## REQUIREMENT
Once you find the line with "L582.4 cmp-03 2 407.60 - 12.5 29.2" in the data that follows, repeat it and every line after it exactly, through the line with "L584.1 cmp-01 0 414.73 - 15.3 36.3".

## INFORMATION
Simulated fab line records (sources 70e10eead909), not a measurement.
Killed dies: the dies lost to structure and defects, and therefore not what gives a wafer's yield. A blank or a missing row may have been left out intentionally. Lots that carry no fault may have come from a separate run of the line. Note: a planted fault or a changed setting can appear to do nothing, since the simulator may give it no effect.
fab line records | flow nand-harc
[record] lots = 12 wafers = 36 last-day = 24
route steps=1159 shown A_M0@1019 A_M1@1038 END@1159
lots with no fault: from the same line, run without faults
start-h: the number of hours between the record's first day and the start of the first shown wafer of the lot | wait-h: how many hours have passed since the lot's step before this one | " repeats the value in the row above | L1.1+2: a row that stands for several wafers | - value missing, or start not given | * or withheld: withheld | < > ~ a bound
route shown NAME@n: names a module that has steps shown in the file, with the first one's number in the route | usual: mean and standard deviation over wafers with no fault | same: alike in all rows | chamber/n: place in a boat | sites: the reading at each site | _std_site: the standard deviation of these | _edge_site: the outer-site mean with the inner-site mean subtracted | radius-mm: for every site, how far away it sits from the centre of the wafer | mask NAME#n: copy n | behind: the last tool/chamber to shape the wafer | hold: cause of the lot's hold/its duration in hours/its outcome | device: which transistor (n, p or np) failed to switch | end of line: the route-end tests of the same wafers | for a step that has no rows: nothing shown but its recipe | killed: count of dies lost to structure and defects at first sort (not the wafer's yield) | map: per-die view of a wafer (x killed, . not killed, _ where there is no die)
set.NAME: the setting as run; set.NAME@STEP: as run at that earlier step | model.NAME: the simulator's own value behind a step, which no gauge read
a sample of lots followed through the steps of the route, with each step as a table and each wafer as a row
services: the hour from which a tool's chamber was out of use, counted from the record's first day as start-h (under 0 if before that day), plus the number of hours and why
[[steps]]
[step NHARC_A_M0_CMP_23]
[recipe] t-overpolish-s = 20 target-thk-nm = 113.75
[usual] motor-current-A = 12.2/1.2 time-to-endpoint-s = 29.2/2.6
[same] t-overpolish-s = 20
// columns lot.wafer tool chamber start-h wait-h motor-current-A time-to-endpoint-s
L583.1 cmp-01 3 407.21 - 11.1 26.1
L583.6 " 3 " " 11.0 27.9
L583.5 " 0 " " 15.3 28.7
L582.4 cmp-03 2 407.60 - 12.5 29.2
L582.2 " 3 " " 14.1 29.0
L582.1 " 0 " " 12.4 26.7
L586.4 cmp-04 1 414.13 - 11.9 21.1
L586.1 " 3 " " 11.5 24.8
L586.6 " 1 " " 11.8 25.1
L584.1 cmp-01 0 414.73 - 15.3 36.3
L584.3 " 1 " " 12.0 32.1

## TASK RESPONSE
L582.4 cmp-03 2 407.60 - 12.5 29.2
L582.2 " 3 " " 14.1 29.0
L582.1 " 0 " " 12.4 26.7
L586.4 cmp-04 1 414.13 - 11.9 21.1
L586.1 " 3 " " 11.5 24.8
L586.6 " 1 " " 11.8 25.1
L584.1 cmp-01 0 414.73 - 15.3 36.3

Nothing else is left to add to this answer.